> _Task item_
Provide an exact copy of the lines from the beginning of the records through the line that includes "run,day,slurry_flow,pressure,pad_speed,time,wafers polished on", and of no others.

> _Supplied entries_
--------------------
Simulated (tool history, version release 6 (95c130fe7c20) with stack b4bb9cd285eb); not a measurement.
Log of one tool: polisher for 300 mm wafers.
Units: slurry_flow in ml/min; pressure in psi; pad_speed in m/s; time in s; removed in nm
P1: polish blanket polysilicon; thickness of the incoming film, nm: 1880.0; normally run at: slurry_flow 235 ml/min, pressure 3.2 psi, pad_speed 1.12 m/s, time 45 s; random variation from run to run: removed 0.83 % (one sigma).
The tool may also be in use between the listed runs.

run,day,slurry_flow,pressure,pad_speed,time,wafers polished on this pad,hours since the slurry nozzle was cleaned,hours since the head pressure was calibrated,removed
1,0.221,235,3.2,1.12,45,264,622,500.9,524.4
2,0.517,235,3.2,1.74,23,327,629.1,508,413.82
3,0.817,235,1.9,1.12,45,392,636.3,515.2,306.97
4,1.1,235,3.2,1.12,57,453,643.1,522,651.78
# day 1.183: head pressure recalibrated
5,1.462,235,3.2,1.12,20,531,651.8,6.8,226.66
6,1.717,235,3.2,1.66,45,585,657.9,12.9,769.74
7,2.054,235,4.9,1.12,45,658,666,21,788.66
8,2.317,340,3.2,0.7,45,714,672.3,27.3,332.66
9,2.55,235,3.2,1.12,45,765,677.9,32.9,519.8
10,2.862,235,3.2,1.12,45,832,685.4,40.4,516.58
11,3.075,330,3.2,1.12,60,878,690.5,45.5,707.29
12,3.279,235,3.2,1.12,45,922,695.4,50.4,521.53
--------------------

> _Exercise solution_
Simulated (tool history, version release 6 (95c130fe7c20) with stack b4bb9cd285eb); not a measurement.
Log of one tool: polisher for 300 mm wafers.
Units: slurry_flow in ml/min; pressure in psi; pad_speed in m/s; time in s; removed in nm
P1: polish blanket polysilicon; thickness of the incoming film, nm: 1880.0; normally run at: slurry_flow 235 ml/min, pressure 3.2 psi, pad_speed 1.12 m/s, time 45 s; random variation from run to run: removed 0.83 % (one sigma).
The tool may also be in use between the listed runs.

run,day,slurry_flow,pressure,pad_speed,time,wafers polished on this pad,hours since the slurry nozzle was cleaned,hours since the head pressure was calibrated,removed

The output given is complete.